■ **Assigned task**
The line with "Sorry about that.", the line with "Anyone who measures", and all lines between them in the material below: return these exactly, and no others.

··· Listed entries

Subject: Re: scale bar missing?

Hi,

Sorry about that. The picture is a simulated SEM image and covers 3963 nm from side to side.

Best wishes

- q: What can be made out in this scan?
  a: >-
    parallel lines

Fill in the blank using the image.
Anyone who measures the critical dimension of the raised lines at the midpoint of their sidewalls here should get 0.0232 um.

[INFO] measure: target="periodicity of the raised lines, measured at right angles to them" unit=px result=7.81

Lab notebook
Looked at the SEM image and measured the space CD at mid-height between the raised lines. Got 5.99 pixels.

······

■ **Exercise response**
Sorry about that. The picture is a simulated SEM image and covers 3963 nm from side to side.

Best wishes

- q: What can be made out in this scan?
  a: >-
    parallel lines

Fill in the blank using the image.
Anyone who measures the critical dimension of the raised lines at the midpoint of their sidewalls here should get 0.0232 um.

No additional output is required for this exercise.